### Listed entries
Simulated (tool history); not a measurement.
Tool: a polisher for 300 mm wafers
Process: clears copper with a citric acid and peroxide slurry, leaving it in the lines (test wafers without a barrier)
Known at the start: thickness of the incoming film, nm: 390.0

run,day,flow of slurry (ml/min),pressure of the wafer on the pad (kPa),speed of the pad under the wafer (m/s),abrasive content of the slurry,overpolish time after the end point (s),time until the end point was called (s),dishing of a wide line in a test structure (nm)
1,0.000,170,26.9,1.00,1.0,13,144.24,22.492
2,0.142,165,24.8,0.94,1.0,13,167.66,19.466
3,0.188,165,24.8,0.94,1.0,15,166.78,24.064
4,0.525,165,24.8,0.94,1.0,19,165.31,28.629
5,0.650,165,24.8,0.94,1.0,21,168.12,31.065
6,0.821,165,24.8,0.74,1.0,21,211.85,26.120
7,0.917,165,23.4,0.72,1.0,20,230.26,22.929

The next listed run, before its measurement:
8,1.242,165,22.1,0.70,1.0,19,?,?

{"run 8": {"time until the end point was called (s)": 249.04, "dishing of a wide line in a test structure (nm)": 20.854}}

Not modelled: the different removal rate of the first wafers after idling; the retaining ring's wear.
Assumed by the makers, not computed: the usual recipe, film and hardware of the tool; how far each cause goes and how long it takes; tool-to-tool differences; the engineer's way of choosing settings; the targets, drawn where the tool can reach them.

### Exercise
Start at the first line of the entries above. Set down each line exactly through the one with "Process: clears copper", and stop there.

### Answer space
Simulated (tool history); not a measurement.
Tool: a polisher for 300 mm wafers
Process: clears copper with a citric acid and peroxide slurry, leaving it in the lines (test wafers without a barrier)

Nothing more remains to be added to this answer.